Given records
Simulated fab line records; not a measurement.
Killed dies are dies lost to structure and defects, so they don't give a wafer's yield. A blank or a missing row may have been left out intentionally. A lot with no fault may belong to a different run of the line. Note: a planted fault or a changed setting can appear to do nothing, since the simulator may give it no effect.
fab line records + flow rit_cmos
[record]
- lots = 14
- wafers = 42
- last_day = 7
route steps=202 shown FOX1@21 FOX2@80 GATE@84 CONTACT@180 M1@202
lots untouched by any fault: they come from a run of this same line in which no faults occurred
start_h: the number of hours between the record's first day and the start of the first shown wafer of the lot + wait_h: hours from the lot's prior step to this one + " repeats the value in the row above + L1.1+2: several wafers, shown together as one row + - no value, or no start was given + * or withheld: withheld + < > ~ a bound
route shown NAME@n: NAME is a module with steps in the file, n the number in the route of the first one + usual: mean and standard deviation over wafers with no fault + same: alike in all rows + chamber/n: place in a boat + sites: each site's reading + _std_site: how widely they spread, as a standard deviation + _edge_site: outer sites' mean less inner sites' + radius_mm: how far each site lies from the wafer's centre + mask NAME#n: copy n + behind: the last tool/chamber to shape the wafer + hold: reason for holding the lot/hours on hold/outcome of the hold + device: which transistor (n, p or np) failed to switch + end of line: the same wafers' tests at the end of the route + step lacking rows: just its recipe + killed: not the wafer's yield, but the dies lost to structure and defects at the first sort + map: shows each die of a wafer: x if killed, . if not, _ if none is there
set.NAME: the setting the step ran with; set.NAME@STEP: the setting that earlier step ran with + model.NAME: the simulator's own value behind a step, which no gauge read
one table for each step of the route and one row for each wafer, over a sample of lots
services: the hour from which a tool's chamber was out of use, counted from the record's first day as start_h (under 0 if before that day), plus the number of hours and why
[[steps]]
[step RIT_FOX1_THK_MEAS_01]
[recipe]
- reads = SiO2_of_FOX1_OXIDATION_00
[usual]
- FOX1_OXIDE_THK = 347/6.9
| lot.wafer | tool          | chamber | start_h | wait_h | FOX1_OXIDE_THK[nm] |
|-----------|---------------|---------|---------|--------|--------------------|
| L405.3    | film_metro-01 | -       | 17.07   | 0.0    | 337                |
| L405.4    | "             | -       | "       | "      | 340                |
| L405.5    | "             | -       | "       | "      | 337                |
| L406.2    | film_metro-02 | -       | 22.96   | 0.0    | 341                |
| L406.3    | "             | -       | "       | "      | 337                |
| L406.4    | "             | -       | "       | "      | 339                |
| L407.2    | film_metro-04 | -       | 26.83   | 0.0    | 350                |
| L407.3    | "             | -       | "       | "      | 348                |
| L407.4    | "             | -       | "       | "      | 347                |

Work item
All lines from the opening of the material through the line that contains "[step RIT_FOX1_THK_MEAS_01]" are to be printed exactly, with no others.

Answer space
Simulated fab line records; not a measurement.
Killed dies are dies lost to structure and defects, so they don't give a wafer's yield. A blank or a missing row may have been left out intentionally. A lot with no fault may belong to a different run of the line. Note: a planted fault or a changed setting can appear to do nothing, since the simulator may give it no effect.
fab line records + flow rit_cmos
[record]
- lots = 14
- wafers = 42
- last_day = 7
route steps=202 shown FOX1@21 FOX2@80 GATE@84 CONTACT@180 M1@202
lots untouched by any fault: they come from a run of this same line in which no faults occurred
start_h: the number of hours between the record's first day and the start of the first shown wafer of the lot + wait_h: hours from the lot's prior step to this one + " repeats the value in the row above + L1.1+2: several wafers, shown together as one row + - no value, or no start was given + * or withheld: withheld + < > ~ a bound
route shown NAME@n: NAME is a module with steps in the file, n the number in the route of the first one + usual: mean and standard deviation over wafers with no fault + same: alike in all rows + chamber/n: place in a boat + sites: each site's reading + _std_site: how widely they spread, as a standard deviation + _edge_site: outer sites' mean less inner sites' + radius_mm: how far each site lies from the wafer's centre + mask NAME#n: copy n + behind: the last tool/chamber to shape the wafer + hold: reason for holding the lot/hours on hold/outcome of the hold + device: which transistor (n, p or np) failed to switch + end of line: the same wafers' tests at the end of the route + step lacking rows: just its recipe + killed: not the wafer's yield, but the dies lost to structure and defects at the first sort + map: shows each die of a wafer: x if killed, . if not, _ if none is there
set.NAME: the setting the step ran with; set.NAME@STEP: the setting that earlier step ran with + model.NAME: the simulator's own value behind a step, which no gauge read
one table for each step of the route and one row for each wafer, over a sample of lots
services: the hour from which a tool's chamber was out of use, counted from the record's first day as start_h (under 0 if before that day), plus the number of hours and why
[[steps]]
[step RIT_FOX1_THK_MEAS_01]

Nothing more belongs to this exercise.